### EXERCISE
Please output the data below exactly as given, starting at its first line and stopping after the line that contains "DDDDDDDDDDUUUUDD".

::::::::::
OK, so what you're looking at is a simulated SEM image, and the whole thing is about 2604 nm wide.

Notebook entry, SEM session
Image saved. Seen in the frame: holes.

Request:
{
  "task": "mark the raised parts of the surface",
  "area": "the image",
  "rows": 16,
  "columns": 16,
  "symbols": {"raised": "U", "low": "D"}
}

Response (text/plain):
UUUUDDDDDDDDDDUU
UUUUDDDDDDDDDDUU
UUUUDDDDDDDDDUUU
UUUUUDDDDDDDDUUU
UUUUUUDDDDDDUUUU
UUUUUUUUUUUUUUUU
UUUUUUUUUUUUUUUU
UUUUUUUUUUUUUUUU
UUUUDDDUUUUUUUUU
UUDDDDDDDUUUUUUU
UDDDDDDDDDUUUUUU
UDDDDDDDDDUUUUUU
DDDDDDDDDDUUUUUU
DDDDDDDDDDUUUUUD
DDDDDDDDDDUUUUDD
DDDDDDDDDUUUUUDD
::::::::::

### TASK RESULT
OK, so what you're looking at is a simulated SEM image, and the whole thing is about 2604 nm wide.

Notebook entry, SEM session
Image saved. Seen in the frame: holes.

Request:
{
  "task": "mark the raised parts of the surface",
  "area": "the image",
  "rows": 16,
  "columns": 16,
  "symbols": {"raised": "U", "low": "D"}
}

Response (text/plain):
UUUUDDDDDDDDDDUU
UUUUDDDDDDDDDDUU
UUUUDDDDDDDDDUUU
UUUUUDDDDDDDDUUU
UUUUUUDDDDDDUUUU
UUUUUUUUUUUUUUUU
UUUUUUUUUUUUUUUU
UUUUUUUUUUUUUUUU
UUUUDDDUUUUUUUUU
UUDDDDDDDUUUUUUU
UDDDDDDDDDUUUUUU
UDDDDDDDDDUUUUUU
DDDDDDDDDDUUUUUU
DDDDDDDDDDUUUUUD
DDDDDDDDDDUUUUDD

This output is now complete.